Work task - Reproduce exactly the opening lines of the listing, stopping after the line that contains "One pile of" and including it.

++++ Supplied information ++++
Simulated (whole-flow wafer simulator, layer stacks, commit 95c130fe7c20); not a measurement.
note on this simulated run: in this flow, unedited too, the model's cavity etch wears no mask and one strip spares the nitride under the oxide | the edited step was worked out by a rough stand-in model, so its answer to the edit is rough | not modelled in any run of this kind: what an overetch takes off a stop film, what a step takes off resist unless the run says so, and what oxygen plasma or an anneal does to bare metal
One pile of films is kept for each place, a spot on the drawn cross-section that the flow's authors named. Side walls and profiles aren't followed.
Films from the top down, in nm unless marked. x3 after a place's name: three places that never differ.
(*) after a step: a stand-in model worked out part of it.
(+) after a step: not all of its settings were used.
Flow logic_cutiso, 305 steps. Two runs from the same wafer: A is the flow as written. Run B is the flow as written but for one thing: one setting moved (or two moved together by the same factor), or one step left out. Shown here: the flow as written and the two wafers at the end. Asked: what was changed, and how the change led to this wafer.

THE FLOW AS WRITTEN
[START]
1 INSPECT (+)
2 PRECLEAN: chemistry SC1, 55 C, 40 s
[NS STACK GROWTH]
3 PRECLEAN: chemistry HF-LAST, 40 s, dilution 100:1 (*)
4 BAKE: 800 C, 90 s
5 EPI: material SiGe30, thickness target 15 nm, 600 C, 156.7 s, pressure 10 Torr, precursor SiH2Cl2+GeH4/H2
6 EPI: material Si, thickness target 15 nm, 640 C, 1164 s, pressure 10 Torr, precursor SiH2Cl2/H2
++++

Answer box -
Simulated (whole-flow wafer simulator, layer stacks, commit 95c130fe7c20); not a measurement.
note on this simulated run: in this flow, unedited too, the model's cavity etch wears no mask and one strip spares the nitride under the oxide | the edited step was worked out by a rough stand-in model, so its answer to the edit is rough | not modelled in any run of this kind: what an overetch takes off a stop film, what a step takes off resist unless the run says so, and what oxygen plasma or an anneal does to bare metal
One pile of films is kept for each place, a spot on the drawn cross-section that the flow's authors named. Side walls and profiles aren't followed.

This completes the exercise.